* [Assigned task]
You are asked to write out the full listing exactly as it stands.

* [Extracted entries]
————
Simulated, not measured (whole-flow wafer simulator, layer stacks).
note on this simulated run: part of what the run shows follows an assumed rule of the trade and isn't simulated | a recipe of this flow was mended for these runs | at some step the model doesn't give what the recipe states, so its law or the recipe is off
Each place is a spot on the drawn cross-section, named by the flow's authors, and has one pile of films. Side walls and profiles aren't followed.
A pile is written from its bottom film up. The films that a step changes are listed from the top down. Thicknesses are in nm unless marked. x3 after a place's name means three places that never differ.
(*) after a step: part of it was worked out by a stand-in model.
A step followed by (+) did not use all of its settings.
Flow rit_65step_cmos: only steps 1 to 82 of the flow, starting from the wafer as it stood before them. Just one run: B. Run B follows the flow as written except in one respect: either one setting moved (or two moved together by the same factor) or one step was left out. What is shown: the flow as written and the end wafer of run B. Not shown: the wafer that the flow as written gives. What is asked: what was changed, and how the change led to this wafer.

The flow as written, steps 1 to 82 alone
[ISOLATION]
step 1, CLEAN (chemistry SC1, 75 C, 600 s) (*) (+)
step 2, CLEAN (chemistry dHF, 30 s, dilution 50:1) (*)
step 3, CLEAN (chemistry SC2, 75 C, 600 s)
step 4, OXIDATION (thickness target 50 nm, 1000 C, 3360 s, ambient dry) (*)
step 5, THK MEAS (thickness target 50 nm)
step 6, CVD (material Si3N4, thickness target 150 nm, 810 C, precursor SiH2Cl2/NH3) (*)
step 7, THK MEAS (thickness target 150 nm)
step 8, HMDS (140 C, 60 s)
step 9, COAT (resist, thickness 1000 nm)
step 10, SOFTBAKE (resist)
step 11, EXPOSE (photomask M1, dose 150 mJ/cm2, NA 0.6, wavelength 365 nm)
————

* [Task response]
Simulated, not measured (whole-flow wafer simulator, layer stacks).
note on this simulated run: part of what the run shows follows an assumed rule of the trade and isn't simulated | a recipe of this flow was mended for these runs | at some step the model doesn't give what the recipe states, so its law or the recipe is off
Each place is a spot on the drawn cross-section, named by the flow's authors, and has one pile of films. Side walls and profiles aren't followed.
A pile is written from its bottom film up. The films that a step changes are listed from the top down. Thicknesses are in nm unless marked. x3 after a place's name means three places that never differ.
(*) after a step: part of it was worked out by a stand-in model.
A step followed by (+) did not use all of its settings.
Flow rit_65step_cmos: only steps 1 to 82 of the flow, starting from the wafer as it stood before them. Just one run: B. Run B follows the flow as written except in one respect: either one setting moved (or two moved together by the same factor) or one step was left out. What is shown: the flow as written and the end wafer of run B. Not shown: the wafer that the flow as written gives. What is asked: what was changed, and how the change led to this wafer.

The flow as written, steps 1 to 82 alone
[ISOLATION]
step 1, CLEAN (chemistry SC1, 75 C, 600 s) (*) (+)
step 2, CLEAN (chemistry dHF, 30 s, dilution 50:1) (*)
step 3, CLEAN (chemistry SC2, 75 C, 600 s)
step 4, OXIDATION (thickness target 50 nm, 1000 C, 3360 s, ambient dry) (*)
step 5, THK MEAS (thickness target 50 nm)
step 6, CVD (material Si3N4, thickness target 150 nm, 810 C, precursor SiH2Cl2/NH3) (*)
step 7, THK MEAS (thickness target 150 nm)
step 8, HMDS (140 C, 60 s)
step 9, COAT (resist, thickness 1000 nm)
step 10, SOFTBAKE (resist)
step 11, EXPOSE (photomask M1, dose 150 mJ/cm2, NA 0.6, wavelength 365 nm)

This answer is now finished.